• DATA LISTING
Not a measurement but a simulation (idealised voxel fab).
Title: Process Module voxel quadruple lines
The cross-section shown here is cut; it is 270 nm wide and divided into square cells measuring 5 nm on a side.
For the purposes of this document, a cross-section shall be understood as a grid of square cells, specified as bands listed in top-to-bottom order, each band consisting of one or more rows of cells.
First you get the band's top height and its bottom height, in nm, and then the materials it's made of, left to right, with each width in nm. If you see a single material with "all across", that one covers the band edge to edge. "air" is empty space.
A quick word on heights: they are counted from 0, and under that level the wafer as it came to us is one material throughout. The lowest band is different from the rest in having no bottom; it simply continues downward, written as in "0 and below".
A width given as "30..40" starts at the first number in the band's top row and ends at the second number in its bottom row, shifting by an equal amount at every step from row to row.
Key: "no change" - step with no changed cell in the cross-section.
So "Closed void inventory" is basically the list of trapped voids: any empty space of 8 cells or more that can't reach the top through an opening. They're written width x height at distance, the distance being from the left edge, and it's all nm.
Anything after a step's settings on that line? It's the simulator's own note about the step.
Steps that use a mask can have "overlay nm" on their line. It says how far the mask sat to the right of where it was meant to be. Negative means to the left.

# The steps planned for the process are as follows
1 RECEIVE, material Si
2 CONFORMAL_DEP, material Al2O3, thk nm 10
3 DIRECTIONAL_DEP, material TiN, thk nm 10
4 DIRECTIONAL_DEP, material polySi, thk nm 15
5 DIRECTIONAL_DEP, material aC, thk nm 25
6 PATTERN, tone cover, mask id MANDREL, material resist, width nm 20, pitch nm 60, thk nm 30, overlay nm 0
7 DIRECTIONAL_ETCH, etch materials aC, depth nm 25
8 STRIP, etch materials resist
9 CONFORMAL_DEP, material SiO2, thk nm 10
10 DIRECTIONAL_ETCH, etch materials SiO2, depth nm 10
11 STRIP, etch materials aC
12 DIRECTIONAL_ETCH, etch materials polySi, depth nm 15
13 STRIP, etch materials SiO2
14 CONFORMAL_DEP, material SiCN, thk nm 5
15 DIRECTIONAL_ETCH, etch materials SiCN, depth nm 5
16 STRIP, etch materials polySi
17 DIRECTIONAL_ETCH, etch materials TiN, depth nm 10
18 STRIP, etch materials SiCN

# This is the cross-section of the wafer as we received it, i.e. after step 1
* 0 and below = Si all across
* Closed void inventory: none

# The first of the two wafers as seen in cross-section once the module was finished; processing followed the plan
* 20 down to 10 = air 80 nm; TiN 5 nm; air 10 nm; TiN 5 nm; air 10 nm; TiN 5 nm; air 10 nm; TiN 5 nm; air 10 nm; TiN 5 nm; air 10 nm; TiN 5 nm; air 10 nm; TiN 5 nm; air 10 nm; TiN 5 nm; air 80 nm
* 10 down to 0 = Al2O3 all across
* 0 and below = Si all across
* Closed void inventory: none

• ACTION ITEM
In the listing above, locate the line with "Steps that use" and the line with "4 DIRECTIONAL_DEP, material polySi, thk nm 15", then extract exactly those lines and every line between them, and nothing more.

• PROBLEM SOLUTION
Steps that use a mask can have "overlay nm" on their line. It says how far the mask sat to the right of where it was meant to be. Negative means to the left.

# The steps planned for the process are as follows
1 RECEIVE, material Si
2 CONFORMAL_DEP, material Al2O3, thk nm 10
3 DIRECTIONAL_DEP, material TiN, thk nm 10
4 DIRECTIONAL_DEP, material polySi, thk nm 15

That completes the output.